▶ _Activity_: Starting with the line that contains "5,0.829,325,1.01,0.98,1.07,60,56.642,51.729,57.513" and stopping after the line that contains "C,2.996,405,1.17,0.88,0.99,69,?,?,?", copy the entries below exactly. Include nothing else.

___ Listed entries

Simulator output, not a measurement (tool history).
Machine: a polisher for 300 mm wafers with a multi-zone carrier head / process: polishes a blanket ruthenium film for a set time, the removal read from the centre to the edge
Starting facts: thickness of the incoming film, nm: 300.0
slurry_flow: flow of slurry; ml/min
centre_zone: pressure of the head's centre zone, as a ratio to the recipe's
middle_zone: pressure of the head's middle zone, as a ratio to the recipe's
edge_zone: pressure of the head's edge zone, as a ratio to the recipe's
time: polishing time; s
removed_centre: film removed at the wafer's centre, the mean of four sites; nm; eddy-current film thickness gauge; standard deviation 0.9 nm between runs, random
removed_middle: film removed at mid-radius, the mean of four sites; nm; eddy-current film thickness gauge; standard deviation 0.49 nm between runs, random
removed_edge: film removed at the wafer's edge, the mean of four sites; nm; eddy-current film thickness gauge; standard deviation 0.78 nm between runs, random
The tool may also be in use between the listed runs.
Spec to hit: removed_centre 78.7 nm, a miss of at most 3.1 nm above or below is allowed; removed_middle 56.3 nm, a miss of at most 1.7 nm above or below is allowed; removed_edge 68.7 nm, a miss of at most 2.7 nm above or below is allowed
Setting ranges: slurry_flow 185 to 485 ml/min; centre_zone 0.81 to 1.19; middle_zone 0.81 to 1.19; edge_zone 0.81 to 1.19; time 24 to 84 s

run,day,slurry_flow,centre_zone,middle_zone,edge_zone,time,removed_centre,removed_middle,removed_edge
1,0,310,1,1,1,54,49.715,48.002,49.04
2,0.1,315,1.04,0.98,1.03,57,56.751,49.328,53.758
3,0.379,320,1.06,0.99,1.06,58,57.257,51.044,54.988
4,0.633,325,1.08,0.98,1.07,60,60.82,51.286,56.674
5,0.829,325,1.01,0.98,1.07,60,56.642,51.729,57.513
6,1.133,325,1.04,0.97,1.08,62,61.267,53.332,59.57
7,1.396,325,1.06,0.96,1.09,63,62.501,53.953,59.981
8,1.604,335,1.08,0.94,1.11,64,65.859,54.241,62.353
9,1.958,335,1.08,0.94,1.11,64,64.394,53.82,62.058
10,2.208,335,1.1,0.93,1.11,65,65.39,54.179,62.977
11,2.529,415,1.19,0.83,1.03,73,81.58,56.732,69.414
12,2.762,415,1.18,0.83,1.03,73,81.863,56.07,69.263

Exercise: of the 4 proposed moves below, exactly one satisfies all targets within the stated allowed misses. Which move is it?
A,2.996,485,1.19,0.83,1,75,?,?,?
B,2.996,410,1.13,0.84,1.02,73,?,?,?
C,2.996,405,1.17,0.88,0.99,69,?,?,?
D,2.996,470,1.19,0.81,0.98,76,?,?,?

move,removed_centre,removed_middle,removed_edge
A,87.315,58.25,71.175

______

▶ _Worked solution_:
5,0.829,325,1.01,0.98,1.07,60,56.642,51.729,57.513
6,1.133,325,1.04,0.97,1.08,62,61.267,53.332,59.57
7,1.396,325,1.06,0.96,1.09,63,62.501,53.953,59.981
8,1.604,335,1.08,0.94,1.11,64,65.859,54.241,62.353
9,1.958,335,1.08,0.94,1.11,64,64.394,53.82,62.058
10,2.208,335,1.1,0.93,1.11,65,65.39,54.179,62.977
11,2.529,415,1.19,0.83,1.03,73,81.58,56.732,69.414
12,2.762,415,1.18,0.83,1.03,73,81.863,56.07,69.263

Exercise: of the 4 proposed moves below, exactly one satisfies all targets within the stated allowed misses. Which move is it?
A,2.996,485,1.19,0.83,1,75,?,?,?
B,2.996,410,1.13,0.84,1.02,73,?,?,?
C,2.996,405,1.17,0.88,0.99,69,?,?,?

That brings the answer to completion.